• **Requirement**:
Below this line is the material. Write out only its lines from the one containing "INFO source: simulated SEM image" through the one containing "Reviewer 2: The", both kept, exactly.

• **Information provided**:
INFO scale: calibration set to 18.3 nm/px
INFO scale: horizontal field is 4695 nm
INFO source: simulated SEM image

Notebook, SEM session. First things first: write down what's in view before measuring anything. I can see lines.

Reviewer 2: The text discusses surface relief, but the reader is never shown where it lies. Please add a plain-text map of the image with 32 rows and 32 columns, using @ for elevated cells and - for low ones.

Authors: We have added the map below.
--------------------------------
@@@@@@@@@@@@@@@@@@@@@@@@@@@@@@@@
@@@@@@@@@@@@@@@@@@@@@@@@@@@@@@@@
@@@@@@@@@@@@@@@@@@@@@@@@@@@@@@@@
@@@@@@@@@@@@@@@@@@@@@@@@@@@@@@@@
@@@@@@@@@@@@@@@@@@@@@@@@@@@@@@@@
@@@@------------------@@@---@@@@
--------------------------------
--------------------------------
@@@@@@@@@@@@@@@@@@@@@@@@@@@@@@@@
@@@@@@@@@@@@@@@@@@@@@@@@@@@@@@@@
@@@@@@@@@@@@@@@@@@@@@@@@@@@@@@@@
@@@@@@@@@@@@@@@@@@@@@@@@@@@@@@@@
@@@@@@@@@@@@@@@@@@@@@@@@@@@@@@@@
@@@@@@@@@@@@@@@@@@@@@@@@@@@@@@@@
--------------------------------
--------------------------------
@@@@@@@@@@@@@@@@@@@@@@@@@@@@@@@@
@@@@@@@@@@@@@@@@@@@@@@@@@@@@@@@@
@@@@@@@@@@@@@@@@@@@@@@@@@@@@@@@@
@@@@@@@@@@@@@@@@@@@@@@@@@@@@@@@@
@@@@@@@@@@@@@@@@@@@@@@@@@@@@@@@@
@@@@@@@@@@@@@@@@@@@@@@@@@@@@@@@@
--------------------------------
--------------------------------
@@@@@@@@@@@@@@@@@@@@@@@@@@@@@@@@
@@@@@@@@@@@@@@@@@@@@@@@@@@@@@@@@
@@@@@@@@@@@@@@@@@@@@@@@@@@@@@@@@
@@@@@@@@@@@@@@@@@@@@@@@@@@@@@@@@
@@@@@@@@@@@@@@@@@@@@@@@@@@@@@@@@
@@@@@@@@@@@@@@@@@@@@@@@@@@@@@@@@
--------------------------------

• **Your solution**:
INFO source: simulated SEM image

Notebook, SEM session. First things first: write down what's in view before measuring anything. I can see lines.

Reviewer 2: The text discusses surface relief, but the reader is never shown where it lies. Please add a plain-text map of the image with 32 rows and 32 columns, using @ for elevated cells and - for low ones.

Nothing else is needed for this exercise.